• [STUDY MATERIAL]
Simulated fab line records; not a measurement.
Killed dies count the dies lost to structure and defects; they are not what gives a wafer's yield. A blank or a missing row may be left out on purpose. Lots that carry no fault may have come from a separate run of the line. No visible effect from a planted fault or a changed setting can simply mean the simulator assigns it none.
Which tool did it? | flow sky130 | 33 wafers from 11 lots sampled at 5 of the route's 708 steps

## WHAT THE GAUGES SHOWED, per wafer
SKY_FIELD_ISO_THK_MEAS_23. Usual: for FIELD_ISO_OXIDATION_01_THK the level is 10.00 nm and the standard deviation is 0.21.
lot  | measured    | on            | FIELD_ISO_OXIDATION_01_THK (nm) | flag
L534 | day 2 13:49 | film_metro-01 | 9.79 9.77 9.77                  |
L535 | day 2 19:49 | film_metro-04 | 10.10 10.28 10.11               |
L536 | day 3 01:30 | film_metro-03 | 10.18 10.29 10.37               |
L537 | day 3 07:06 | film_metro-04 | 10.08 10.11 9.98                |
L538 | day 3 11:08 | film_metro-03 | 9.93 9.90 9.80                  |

• [BRIEF]
From the first line of the records to the line containing "L537 | day 3", inclusive, transcribe everything exactly and leave out the rest.

• [TASK SOLUTION]
Simulated fab line records; not a measurement.
Killed dies count the dies lost to structure and defects; they are not what gives a wafer's yield. A blank or a missing row may be left out on purpose. Lots that carry no fault may have come from a separate run of the line. No visible effect from a planted fault or a changed setting can simply mean the simulator assigns it none.
Which tool did it? | flow sky130 | 33 wafers from 11 lots sampled at 5 of the route's 708 steps

## WHAT THE GAUGES SHOWED, per wafer
SKY_FIELD_ISO_THK_MEAS_23. Usual: for FIELD_ISO_OXIDATION_01_THK the level is 10.00 nm and the standard deviation is 0.21.
lot  | measured    | on            | FIELD_ISO_OXIDATION_01_THK (nm) | flag
L534 | day 2 13:49 | film_metro-01 | 9.79 9.77 9.77                  |
L535 | day 2 19:49 | film_metro-04 | 10.10 10.28 10.11               |
L536 | day 3 01:30 | film_metro-03 | 10.18 10.29 10.37               |
L537 | day 3 07:06 | film_metro-04 | 10.08 10.11 9.98                |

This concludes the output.